━━━━━━━━

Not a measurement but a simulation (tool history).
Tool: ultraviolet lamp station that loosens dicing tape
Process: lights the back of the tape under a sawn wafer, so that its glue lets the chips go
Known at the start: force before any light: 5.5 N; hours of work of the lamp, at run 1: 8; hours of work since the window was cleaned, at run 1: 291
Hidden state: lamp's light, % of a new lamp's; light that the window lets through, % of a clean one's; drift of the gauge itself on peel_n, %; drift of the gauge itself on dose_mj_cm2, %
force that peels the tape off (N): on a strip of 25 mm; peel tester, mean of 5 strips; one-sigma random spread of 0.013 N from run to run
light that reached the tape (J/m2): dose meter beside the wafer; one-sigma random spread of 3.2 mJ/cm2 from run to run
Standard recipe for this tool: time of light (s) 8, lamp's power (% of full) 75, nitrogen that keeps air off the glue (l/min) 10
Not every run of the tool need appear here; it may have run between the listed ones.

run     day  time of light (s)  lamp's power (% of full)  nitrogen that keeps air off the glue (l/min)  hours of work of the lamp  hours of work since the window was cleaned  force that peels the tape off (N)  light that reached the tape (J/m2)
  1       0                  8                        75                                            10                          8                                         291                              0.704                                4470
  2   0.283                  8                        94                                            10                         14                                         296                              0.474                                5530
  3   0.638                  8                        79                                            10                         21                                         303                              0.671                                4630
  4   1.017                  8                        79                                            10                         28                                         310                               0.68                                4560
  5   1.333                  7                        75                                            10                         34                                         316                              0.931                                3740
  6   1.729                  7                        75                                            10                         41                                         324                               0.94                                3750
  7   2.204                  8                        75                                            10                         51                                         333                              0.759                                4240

━━━━━━━━

→ **Work item**: Return exactly the lines from the beginning of the data above through the one containing "force that peels the tape off (N): on", please. Include both end lines and add nothing else.

→ **Result**:
Not a measurement but a simulation (tool history).
Tool: ultraviolet lamp station that loosens dicing tape
Process: lights the back of the tape under a sawn wafer, so that its glue lets the chips go
Known at the start: force before any light: 5.5 N; hours of work of the lamp, at run 1: 8; hours of work since the window was cleaned, at run 1: 291
Hidden state: lamp's light, % of a new lamp's; light that the window lets through, % of a clean one's; drift of the gauge itself on peel_n, %; drift of the gauge itself on dose_mj_cm2, %
force that peels the tape off (N): on a strip of 25 mm; peel tester, mean of 5 strips; one-sigma random spread of 0.013 N from run to run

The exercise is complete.